*** Provided material ***
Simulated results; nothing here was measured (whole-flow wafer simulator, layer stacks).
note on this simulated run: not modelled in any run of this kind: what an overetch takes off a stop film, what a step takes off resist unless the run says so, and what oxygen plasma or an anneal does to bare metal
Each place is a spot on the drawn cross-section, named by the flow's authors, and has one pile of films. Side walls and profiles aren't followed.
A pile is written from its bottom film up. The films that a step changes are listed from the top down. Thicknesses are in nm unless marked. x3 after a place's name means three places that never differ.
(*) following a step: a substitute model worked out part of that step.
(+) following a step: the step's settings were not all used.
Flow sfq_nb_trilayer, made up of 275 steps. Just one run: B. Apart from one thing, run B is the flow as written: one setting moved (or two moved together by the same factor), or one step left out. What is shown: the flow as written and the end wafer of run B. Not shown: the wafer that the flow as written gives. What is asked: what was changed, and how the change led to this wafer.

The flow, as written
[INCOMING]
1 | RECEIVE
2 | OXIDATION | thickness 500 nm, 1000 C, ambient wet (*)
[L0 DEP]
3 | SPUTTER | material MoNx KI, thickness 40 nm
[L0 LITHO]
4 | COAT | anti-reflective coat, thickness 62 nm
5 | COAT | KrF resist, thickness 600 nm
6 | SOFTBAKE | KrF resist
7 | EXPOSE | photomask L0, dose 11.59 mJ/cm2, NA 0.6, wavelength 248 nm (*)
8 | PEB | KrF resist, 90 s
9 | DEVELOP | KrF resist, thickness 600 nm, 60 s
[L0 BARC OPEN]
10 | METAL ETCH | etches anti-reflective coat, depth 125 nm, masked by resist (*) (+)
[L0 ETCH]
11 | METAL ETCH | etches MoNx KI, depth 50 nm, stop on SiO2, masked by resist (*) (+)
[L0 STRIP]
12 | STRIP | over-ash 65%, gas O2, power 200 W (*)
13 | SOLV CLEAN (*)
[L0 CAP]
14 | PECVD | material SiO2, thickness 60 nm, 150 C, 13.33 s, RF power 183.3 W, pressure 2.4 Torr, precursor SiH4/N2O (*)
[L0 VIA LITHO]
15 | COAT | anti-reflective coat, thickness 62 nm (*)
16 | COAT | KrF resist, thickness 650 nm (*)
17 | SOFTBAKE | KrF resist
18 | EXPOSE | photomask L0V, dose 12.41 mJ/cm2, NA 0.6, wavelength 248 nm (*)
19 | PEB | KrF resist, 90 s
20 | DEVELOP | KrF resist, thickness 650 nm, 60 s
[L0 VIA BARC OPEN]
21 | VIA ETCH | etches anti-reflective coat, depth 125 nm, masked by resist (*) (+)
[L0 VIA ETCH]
***

### Work order
Reproduce word for word the material above, starting with the line that has "17 | SOFTBAKE | KrF resist" and stopping after the line that has "21 | VIA ETCH".

### Reply
17 | SOFTBAKE | KrF resist
18 | EXPOSE | photomask L0V, dose 12.41 mJ/cm2, NA 0.6, wavelength 248 nm (*)
19 | PEB | KrF resist, 90 s
20 | DEVELOP | KrF resist, thickness 650 nm, 60 s
[L0 VIA BARC OPEN]
21 | VIA ETCH | etches anti-reflective coat, depth 125 nm, masked by resist (*) (+)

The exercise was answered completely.